**Action item:** Reproduce the whole listing, keeping every character the same.

▼

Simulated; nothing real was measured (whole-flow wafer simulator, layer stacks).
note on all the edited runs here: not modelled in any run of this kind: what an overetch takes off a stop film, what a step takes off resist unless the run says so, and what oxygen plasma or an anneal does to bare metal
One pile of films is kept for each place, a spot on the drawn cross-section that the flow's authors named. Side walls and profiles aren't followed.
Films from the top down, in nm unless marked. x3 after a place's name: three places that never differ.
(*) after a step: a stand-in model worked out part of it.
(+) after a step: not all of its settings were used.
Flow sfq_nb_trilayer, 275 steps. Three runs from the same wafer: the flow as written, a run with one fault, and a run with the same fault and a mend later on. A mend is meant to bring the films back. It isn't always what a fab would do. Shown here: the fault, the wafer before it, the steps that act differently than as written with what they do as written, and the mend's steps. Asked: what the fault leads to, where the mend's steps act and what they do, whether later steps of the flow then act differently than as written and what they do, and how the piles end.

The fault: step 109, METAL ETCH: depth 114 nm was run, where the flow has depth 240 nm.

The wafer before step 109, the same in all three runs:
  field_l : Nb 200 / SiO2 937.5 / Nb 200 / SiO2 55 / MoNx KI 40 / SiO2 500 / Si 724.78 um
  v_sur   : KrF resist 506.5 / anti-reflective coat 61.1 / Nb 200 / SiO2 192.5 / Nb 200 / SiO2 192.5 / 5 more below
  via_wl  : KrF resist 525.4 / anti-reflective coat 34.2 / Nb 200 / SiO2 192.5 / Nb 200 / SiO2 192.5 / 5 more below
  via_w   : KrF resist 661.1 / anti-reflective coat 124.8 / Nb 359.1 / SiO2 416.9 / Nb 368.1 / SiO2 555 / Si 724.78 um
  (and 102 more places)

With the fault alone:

▲

**Exercise result:**
Simulated; nothing real was measured (whole-flow wafer simulator, layer stacks).
note on all the edited runs here: not modelled in any run of this kind: what an overetch takes off a stop film, what a step takes off resist unless the run says so, and what oxygen plasma or an anneal does to bare metal
One pile of films is kept for each place, a spot on the drawn cross-section that the flow's authors named. Side walls and profiles aren't followed.
Films from the top down, in nm unless marked. x3 after a place's name: three places that never differ.
(*) after a step: a stand-in model worked out part of it.
(+) after a step: not all of its settings were used.
Flow sfq_nb_trilayer, 275 steps. Three runs from the same wafer: the flow as written, a run with one fault, and a run with the same fault and a mend later on. A mend is meant to bring the films back. It isn't always what a fab would do. Shown here: the fault, the wafer before it, the steps that act differently than as written with what they do as written, and the mend's steps. Asked: what the fault leads to, where the mend's steps act and what they do, whether later steps of the flow then act differently than as written and what they do, and how the piles end.

The fault: step 109, METAL ETCH: depth 114 nm was run, where the flow has depth 240 nm.

The wafer before step 109, the same in all three runs:
  field_l : Nb 200 / SiO2 937.5 / Nb 200 / SiO2 55 / MoNx KI 40 / SiO2 500 / Si 724.78 um
  v_sur   : KrF resist 506.5 / anti-reflective coat 61.1 / Nb 200 / SiO2 192.5 / Nb 200 / SiO2 192.5 / 5 more below
  via_wl  : KrF resist 525.4 / anti-reflective coat 34.2 / Nb 200 / SiO2 192.5 / Nb 200 / SiO2 192.5 / 5 more below
  via_w   : KrF resist 661.1 / anti-reflective coat 124.8 / Nb 359.1 / SiO2 416.9 / Nb 368.1 / SiO2 555 / Si 724.78 um
  (and 102 more places)

With the fault alone:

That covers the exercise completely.